When the material ends, stop; until then, set down every line exactly.

Input data:
------------

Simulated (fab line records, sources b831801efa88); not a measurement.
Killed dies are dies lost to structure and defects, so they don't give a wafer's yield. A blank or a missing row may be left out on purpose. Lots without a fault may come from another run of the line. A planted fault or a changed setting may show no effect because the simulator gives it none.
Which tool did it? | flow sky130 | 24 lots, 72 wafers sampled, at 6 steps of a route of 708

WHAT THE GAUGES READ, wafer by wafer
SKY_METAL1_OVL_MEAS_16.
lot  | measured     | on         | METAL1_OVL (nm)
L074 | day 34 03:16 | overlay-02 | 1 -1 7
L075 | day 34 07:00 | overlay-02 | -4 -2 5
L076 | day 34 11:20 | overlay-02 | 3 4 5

------------

Written answer:
Simulated (fab line records, sources b831801efa88); not a measurement.
Killed dies are dies lost to structure and defects, so they don't give a wafer's yield. A blank or a missing row may be left out on purpose. Lots without a fault may come from another run of the line. A planted fault or a changed setting may show no effect because the simulator gives it none.
Which tool did it? | flow sky130 | 24 lots, 72 wafers sampled, at 6 steps of a route of 708

WHAT THE GAUGES READ, wafer by wafer
SKY_METAL1_OVL_MEAS_16.
lot  | measured     | on         | METAL1_OVL (nm)
L074 | day 34 03:16 | overlay-02 | 1 -1 7
L075 | day 34 07:00 | overlay-02 | -4 -2 5
L076 | day 34 11:20 | overlay-02 | 3 4 5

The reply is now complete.